• **REQUIREMENT**:
The complete listing should be transcribed precisely.

** Opening THE DATA block **

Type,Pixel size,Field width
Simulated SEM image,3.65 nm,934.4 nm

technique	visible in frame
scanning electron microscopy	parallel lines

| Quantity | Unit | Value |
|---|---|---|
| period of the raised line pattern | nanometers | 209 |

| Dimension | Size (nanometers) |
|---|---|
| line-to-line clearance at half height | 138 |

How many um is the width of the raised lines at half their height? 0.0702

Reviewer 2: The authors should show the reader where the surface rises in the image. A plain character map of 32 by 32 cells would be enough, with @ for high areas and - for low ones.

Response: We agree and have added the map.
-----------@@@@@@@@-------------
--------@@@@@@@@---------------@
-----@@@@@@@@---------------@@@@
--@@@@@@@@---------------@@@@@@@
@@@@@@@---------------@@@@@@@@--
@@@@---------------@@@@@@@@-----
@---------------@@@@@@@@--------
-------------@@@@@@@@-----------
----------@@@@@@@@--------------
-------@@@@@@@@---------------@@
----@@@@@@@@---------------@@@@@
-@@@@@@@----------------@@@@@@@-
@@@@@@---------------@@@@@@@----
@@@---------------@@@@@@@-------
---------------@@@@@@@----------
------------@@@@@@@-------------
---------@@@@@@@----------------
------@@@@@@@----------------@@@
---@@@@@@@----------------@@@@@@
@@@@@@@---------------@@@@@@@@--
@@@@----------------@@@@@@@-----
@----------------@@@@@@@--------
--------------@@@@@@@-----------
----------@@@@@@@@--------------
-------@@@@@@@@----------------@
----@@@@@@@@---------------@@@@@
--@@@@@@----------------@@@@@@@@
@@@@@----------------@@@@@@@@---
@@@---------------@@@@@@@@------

** Closing THE DATA block **

• **TASK RESULT**:
Type,Pixel size,Field width
Simulated SEM image,3.65 nm,934.4 nm

technique	visible in frame
scanning electron microscopy	parallel lines

| Quantity | Unit | Value |
|---|---|---|
| period of the raised line pattern | nanometers | 209 |

| Dimension | Size (nanometers) |
|---|---|
| line-to-line clearance at half height | 138 |

How many um is the width of the raised lines at half their height? 0.0702

Reviewer 2: The authors should show the reader where the surface rises in the image. A plain character map of 32 by 32 cells would be enough, with @ for high areas and - for low ones.

Response: We agree and have added the map.
-----------@@@@@@@@-------------
--------@@@@@@@@---------------@
-----@@@@@@@@---------------@@@@
--@@@@@@@@---------------@@@@@@@
@@@@@@@---------------@@@@@@@@--
@@@@---------------@@@@@@@@-----
@---------------@@@@@@@@--------
-------------@@@@@@@@-----------
----------@@@@@@@@--------------
-------@@@@@@@@---------------@@
----@@@@@@@@---------------@@@@@
-@@@@@@@----------------@@@@@@@-
@@@@@@---------------@@@@@@@----
@@@---------------@@@@@@@-------
---------------@@@@@@@----------
------------@@@@@@@-------------
---------@@@@@@@----------------
------@@@@@@@----------------@@@
---@@@@@@@----------------@@@@@@
@@@@@@@---------------@@@@@@@@--
@@@@----------------@@@@@@@-----
@----------------@@@@@@@--------
--------------@@@@@@@-----------
----------@@@@@@@@--------------
-------@@@@@@@@----------------@
----@@@@@@@@---------------@@@@@
--@@@@@@----------------@@@@@@@@
@@@@@----------------@@@@@@@@---
@@@---------------@@@@@@@@------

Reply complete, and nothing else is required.